- [Dataset]:
⁂
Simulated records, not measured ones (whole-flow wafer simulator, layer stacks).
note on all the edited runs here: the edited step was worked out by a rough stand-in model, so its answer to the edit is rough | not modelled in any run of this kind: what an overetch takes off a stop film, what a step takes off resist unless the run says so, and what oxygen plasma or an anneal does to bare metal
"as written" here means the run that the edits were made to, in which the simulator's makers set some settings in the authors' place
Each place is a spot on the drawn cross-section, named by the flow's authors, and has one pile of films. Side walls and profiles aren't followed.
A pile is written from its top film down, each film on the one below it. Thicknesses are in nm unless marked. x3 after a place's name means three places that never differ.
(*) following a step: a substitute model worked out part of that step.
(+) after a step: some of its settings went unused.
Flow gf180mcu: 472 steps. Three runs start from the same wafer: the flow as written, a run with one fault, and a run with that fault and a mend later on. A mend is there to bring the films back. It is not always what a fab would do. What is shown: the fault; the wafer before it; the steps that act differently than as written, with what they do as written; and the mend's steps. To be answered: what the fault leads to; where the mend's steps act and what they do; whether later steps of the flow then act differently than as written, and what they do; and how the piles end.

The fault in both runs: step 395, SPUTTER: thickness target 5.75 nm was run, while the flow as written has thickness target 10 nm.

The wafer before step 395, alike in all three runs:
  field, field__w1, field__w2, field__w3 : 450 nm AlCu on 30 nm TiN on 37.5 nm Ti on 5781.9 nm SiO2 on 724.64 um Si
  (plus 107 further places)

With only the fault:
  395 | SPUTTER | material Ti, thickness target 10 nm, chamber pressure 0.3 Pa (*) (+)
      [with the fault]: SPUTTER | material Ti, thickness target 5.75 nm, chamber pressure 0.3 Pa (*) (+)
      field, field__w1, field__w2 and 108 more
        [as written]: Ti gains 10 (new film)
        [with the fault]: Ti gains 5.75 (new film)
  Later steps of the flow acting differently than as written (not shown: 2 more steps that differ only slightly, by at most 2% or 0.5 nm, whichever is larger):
⁂

- [Work order]: In the listing above, find the line with "Flow gf180mcu: 472" and the line with "395 | SPUTTER"; output exactly those lines and all lines between them.

- [Exercise solution]:
Flow gf180mcu: 472 steps. Three runs start from the same wafer: the flow as written, a run with one fault, and a run with that fault and a mend later on. A mend is there to bring the films back. It is not always what a fab would do. What is shown: the fault; the wafer before it; the steps that act differently than as written, with what they do as written; and the mend's steps. To be answered: what the fault leads to; where the mend's steps act and what they do; whether later steps of the flow then act differently than as written, and what they do; and how the piles end.

The fault in both runs: step 395, SPUTTER: thickness target 5.75 nm was run, while the flow as written has thickness target 10 nm.

The wafer before step 395, alike in all three runs:
  field, field__w1, field__w2, field__w3 : 450 nm AlCu on 30 nm TiN on 37.5 nm Ti on 5781.9 nm SiO2 on 724.64 um Si
  (plus 107 further places)

With only the fault:
  395 | SPUTTER | material Ti, thickness target 10 nm, chamber pressure 0.3 Pa (*) (+)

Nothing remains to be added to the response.